─── RAW DATA
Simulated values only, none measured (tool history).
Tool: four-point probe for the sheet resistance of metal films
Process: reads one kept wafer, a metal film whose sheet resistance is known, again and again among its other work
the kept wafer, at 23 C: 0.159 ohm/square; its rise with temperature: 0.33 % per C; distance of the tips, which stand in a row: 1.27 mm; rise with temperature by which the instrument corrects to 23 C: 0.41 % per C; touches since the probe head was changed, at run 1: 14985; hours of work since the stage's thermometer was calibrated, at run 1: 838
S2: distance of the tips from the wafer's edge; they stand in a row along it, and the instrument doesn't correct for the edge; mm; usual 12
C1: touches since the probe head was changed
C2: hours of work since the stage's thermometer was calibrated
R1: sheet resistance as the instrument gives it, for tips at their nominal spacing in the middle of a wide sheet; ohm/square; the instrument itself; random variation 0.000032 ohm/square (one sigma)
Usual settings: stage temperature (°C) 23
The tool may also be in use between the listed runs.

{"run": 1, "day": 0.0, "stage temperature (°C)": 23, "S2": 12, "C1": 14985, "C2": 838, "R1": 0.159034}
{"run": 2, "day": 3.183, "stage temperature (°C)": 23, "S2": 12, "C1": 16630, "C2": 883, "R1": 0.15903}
──────

REQUIREMENT >>
Retype only this portion of the data above: the line containing "C1: touches since the probe head was changed", the line containing "R1: sheet resistance", and all lines between them, exactly.

EXERCISE RESPONSE >>
C1: touches since the probe head was changed
C2: hours of work since the stage's thermometer was calibrated
R1: sheet resistance as the instrument gives it, for tips at their nominal spacing in the middle of a wide sheet; ohm/square; the instrument itself; random variation 0.000032 ohm/square (one sigma)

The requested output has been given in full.